> [Records shown]
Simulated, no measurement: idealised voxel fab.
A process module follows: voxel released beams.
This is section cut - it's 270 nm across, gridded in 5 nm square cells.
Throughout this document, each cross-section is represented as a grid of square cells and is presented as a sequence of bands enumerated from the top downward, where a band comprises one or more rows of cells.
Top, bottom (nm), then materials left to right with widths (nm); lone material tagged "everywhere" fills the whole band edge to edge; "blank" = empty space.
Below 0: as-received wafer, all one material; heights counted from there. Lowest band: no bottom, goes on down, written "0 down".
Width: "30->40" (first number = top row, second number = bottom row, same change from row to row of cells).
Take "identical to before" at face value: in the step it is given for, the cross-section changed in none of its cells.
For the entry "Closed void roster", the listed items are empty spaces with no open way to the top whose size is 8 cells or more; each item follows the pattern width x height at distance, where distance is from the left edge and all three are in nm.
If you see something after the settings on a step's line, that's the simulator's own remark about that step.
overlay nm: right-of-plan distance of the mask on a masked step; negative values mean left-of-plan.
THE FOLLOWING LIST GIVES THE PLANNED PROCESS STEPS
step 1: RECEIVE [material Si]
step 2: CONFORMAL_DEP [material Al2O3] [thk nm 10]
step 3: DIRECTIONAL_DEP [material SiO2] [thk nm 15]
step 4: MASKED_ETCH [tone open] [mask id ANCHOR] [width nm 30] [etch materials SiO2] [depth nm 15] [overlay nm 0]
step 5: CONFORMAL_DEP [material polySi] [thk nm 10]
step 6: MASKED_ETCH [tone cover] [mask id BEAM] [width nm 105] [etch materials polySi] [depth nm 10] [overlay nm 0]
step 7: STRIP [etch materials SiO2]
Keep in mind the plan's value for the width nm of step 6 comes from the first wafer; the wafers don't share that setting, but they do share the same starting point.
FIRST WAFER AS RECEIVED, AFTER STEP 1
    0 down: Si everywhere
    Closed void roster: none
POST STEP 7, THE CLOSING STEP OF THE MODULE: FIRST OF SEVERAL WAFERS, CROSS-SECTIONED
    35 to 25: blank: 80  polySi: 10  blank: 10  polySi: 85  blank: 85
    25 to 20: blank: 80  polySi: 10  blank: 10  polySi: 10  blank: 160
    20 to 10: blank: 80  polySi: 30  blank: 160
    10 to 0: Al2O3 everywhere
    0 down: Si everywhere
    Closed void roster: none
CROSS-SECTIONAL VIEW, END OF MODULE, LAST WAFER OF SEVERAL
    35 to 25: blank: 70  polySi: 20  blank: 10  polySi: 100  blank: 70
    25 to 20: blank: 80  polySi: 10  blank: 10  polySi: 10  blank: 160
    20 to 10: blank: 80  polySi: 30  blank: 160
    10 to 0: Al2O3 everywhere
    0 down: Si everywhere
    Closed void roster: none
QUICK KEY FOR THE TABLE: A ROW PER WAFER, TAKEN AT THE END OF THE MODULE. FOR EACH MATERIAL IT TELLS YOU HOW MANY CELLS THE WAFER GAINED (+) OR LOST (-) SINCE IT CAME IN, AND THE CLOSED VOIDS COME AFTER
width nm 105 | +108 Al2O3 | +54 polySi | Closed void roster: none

> [Assignment] Take the records above and return, word for word, only the lines that fall from the line with "35 to 25: blank: 80" to the line with "QUICK KEY FOR", both of them included.

> [Exercise result]
    35 to 25: blank: 80  polySi: 10  blank: 10  polySi: 85  blank: 85
    25 to 20: blank: 80  polySi: 10  blank: 10  polySi: 10  blank: 160
    20 to 10: blank: 80  polySi: 30  blank: 160
    10 to 0: Al2O3 everywhere
    0 down: Si everywhere
    Closed void roster: none
CROSS-SECTIONAL VIEW, END OF MODULE, LAST WAFER OF SEVERAL
    35 to 25: blank: 70  polySi: 20  blank: 10  polySi: 100  blank: 70
    25 to 20: blank: 80  polySi: 10  blank: 10  polySi: 10  blank: 160
    20 to 10: blank: 80  polySi: 30  blank: 160
    10 to 0: Al2O3 everywhere
    0 down: Si everywhere
    Closed void roster: none
QUICK KEY FOR THE TABLE: A ROW PER WAFER, TAKEN AT THE END OF THE MODULE. FOR EACH MATERIAL IT TELLS YOU HOW MANY CELLS THE WAFER GAINED (+) OR LOST (-) SINCE IT CAME IN, AND THE CLOSED VOIDS COME AFTER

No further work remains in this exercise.